Every record needs to be restated word for word.

- - - -
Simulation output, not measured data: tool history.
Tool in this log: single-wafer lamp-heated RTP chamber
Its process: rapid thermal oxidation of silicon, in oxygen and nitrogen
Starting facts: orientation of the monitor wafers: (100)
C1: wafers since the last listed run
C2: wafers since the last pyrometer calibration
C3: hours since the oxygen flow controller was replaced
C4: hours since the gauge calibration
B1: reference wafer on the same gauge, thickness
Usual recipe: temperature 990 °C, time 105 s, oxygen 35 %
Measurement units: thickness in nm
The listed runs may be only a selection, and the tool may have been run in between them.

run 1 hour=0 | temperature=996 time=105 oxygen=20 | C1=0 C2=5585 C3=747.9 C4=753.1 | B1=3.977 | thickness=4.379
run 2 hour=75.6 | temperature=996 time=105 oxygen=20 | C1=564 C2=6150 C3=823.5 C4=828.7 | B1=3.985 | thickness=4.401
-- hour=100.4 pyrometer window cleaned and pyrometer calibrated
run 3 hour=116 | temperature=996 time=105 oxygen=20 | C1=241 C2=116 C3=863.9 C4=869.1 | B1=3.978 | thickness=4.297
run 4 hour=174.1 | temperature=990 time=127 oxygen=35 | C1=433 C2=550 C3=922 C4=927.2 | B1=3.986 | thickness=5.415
- - - -

● **TASK ANSWER**
Simulation output, not measured data: tool history.
Tool in this log: single-wafer lamp-heated RTP chamber
Its process: rapid thermal oxidation of silicon, in oxygen and nitrogen
Starting facts: orientation of the monitor wafers: (100)
C1: wafers since the last listed run
C2: wafers since the last pyrometer calibration
C3: hours since the oxygen flow controller was replaced
C4: hours since the gauge calibration
B1: reference wafer on the same gauge, thickness
Usual recipe: temperature 990 °C, time 105 s, oxygen 35 %
Measurement units: thickness in nm
The listed runs may be only a selection, and the tool may have been run in between them.

run 1 hour=0 | temperature=996 time=105 oxygen=20 | C1=0 C2=5585 C3=747.9 C4=753.1 | B1=3.977 | thickness=4.379
run 2 hour=75.6 | temperature=996 time=105 oxygen=20 | C1=564 C2=6150 C3=823.5 C4=828.7 | B1=3.985 | thickness=4.401
-- hour=100.4 pyrometer window cleaned and pyrometer calibrated
run 3 hour=116 | temperature=996 time=105 oxygen=20 | C1=241 C2=116 C3=863.9 C4=869.1 | B1=3.978 | thickness=4.297
run 4 hour=174.1 | temperature=990 time=127 oxygen=35 | C1=433 C2=550 C3=922 C4=927.2 | B1=3.986 | thickness=5.415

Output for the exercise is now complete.